● **Records provided**:
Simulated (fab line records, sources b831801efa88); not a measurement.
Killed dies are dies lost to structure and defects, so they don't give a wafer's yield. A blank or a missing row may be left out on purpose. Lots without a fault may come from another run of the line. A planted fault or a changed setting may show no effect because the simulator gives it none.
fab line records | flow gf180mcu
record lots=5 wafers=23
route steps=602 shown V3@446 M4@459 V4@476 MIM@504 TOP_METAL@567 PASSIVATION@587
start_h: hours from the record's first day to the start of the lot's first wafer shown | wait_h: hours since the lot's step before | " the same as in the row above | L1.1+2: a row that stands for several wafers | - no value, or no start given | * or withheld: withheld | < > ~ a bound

● **Work order**:
Write the records again exactly as they stand.

● **Task solution**:
Simulated (fab line records, sources b831801efa88); not a measurement.
Killed dies are dies lost to structure and defects, so they don't give a wafer's yield. A blank or a missing row may be left out on purpose. Lots without a fault may come from another run of the line. A planted fault or a changed setting may show no effect because the simulator gives it none.
fab line records | flow gf180mcu
record lots=5 wafers=23
route steps=602 shown V3@446 M4@459 V4@476 MIM@504 TOP_METAL@567 PASSIVATION@587
start_h: hours from the record's first day to the start of the lot's first wafer shown | wait_h: hours since the lot's step before | " the same as in the row above | L1.1+2: a row that stands for several wafers | - no value, or no start given | * or withheld: withheld | < > ~ a bound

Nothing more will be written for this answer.